····················

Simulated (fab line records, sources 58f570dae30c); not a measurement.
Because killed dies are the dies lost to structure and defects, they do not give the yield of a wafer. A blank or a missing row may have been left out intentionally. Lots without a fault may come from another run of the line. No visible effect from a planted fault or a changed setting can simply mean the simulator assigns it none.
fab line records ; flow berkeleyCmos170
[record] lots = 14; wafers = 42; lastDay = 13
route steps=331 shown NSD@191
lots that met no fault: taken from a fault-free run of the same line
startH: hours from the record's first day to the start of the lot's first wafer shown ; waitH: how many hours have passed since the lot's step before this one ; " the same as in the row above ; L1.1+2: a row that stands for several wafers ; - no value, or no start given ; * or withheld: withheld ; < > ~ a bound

····················

● WORK TASK:
Write out again, exactly, the lines from the start of the entries up to and including the one with "lots that met". Nothing else belongs in the reply.

● EXERCISE OUTPUT:
Simulated (fab line records, sources 58f570dae30c); not a measurement.
Because killed dies are the dies lost to structure and defects, they do not give the yield of a wafer. A blank or a missing row may have been left out intentionally. Lots without a fault may come from another run of the line. No visible effect from a planted fault or a changed setting can simply mean the simulator assigns it none.
fab line records ; flow berkeleyCmos170
[record] lots = 14; wafers = 42; lastDay = 13
route steps=331 shown NSD@191
lots that met no fault: taken from a fault-free run of the same line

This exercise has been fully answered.